**REQUIREMENT:** Copy the listing below line for line, starting at its first line and ending with the line that has "A width such" in it. Add nothing.

** DATA LISTING follows **

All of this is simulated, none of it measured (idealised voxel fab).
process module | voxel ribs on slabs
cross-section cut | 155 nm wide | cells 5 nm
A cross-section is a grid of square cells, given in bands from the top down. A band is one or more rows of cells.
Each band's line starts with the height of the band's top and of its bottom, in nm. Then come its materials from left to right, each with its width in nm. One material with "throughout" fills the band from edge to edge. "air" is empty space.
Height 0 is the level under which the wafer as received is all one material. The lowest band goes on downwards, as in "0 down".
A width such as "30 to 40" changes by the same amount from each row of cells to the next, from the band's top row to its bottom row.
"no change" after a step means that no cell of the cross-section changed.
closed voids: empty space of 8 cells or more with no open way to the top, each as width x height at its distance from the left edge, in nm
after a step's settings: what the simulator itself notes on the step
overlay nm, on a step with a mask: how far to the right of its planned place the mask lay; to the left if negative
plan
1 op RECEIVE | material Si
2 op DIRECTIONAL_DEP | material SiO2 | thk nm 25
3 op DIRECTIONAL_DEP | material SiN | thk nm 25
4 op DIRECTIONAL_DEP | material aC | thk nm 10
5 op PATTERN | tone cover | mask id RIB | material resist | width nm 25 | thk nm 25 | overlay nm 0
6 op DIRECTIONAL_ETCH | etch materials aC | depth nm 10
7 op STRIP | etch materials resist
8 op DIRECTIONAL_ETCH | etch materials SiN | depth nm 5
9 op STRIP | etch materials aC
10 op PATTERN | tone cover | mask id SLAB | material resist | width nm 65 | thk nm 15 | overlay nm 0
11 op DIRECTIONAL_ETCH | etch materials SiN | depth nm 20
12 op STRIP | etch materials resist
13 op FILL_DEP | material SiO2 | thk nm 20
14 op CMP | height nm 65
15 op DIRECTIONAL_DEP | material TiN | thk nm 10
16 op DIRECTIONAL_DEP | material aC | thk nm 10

** End of DATA LISTING **

**EXERCISE OUTPUT:**
All of this is simulated, none of it measured (idealised voxel fab).
process module | voxel ribs on slabs
cross-section cut | 155 nm wide | cells 5 nm
A cross-section is a grid of square cells, given in bands from the top down. A band is one or more rows of cells.
Each band's line starts with the height of the band's top and of its bottom, in nm. Then come its materials from left to right, each with its width in nm. One material with "throughout" fills the band from edge to edge. "air" is empty space.
Height 0 is the level under which the wafer as received is all one material. The lowest band goes on downwards, as in "0 down".
A width such as "30 to 40" changes by the same amount from each row of cells to the next, from the band's top row to its bottom row.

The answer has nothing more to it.